◆ **Supplied data**:
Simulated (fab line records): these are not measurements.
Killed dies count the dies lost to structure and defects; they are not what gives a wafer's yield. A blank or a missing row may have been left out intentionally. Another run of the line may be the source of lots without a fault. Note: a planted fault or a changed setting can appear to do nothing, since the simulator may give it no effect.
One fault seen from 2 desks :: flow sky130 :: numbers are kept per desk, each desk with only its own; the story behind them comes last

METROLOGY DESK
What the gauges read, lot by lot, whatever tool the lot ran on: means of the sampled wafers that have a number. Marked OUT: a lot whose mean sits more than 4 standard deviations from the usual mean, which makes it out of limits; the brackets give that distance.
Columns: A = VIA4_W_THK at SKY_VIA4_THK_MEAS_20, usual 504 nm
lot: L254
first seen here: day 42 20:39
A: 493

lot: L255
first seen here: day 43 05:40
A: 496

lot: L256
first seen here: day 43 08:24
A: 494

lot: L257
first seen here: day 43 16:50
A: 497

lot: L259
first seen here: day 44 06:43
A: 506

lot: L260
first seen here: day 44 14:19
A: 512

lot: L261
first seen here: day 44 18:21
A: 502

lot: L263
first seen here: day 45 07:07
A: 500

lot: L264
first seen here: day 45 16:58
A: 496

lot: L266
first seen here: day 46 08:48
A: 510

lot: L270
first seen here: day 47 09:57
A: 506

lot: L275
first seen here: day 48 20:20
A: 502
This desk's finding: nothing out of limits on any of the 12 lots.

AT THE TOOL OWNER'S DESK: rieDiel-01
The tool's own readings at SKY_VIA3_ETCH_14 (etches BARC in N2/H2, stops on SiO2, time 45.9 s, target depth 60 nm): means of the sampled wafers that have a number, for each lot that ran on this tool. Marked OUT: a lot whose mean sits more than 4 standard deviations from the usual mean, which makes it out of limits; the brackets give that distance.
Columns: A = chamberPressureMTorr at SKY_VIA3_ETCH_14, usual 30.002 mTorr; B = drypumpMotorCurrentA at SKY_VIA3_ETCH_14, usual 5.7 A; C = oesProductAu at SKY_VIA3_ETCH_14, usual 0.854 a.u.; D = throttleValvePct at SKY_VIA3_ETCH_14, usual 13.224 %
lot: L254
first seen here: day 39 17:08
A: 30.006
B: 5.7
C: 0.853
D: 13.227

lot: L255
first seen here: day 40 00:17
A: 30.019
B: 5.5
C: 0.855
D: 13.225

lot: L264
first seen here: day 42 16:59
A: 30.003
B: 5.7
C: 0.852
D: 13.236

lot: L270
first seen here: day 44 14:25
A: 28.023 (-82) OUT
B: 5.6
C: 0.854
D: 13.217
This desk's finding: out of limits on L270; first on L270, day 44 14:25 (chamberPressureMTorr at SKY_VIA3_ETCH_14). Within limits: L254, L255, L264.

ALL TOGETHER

◆ **Exercise**: Please copy, exactly and with nothing else, the lines above beginning at the line that has "first seen here: day 42 20:39" and ending with the line that has "This desk's finding: out".

◆ **Answer section**:
first seen here: day 42 20:39
A: 493

lot: L255
first seen here: day 43 05:40
A: 496

lot: L256
first seen here: day 43 08:24
A: 494

lot: L257
first seen here: day 43 16:50
A: 497

lot: L259
first seen here: day 44 06:43
A: 506

lot: L260
first seen here: day 44 14:19
A: 512

lot: L261
first seen here: day 44 18:21
A: 502

lot: L263
first seen here: day 45 07:07
A: 500

lot: L264
first seen here: day 45 16:58
A: 496

lot: L266
first seen here: day 46 08:48
A: 510

lot: L270
first seen here: day 47 09:57
A: 506

lot: L275
first seen here: day 48 20:20
A: 502
This desk's finding: nothing out of limits on any of the 12 lots.

AT THE TOOL OWNER'S DESK: rieDiel-01
The tool's own readings at SKY_VIA3_ETCH_14 (etches BARC in N2/H2, stops on SiO2, time 45.9 s, target depth 60 nm): means of the sampled wafers that have a number, for each lot that ran on this tool. Marked OUT: a lot whose mean sits more than 4 standard deviations from the usual mean, which makes it out of limits; the brackets give that distance.
Columns: A = chamberPressureMTorr at SKY_VIA3_ETCH_14, usual 30.002 mTorr; B = drypumpMotorCurrentA at SKY_VIA3_ETCH_14, usual 5.7 A; C = oesProductAu at SKY_VIA3_ETCH_14, usual 0.854 a.u.; D = throttleValvePct at SKY_VIA3_ETCH_14, usual 13.224 %
lot: L254
first seen here: day 39 17:08
A: 30.006
B: 5.7
C: 0.853
D: 13.227

lot: L255
first seen here: day 40 00:17
A: 30.019
B: 5.5
C: 0.855
D: 13.225

lot: L264
first seen here: day 42 16:59
A: 30.003
B: 5.7
C: 0.852
D: 13.236

lot: L270
first seen here: day 44 14:25
A: 28.023 (-82) OUT
B: 5.6
C: 0.854
D: 13.217
This desk's finding: out of limits on L270; first on L270, day 44 14:25 (chamberPressureMTorr at SKY_VIA3_ETCH_14). Within limits: L254, L255, L264.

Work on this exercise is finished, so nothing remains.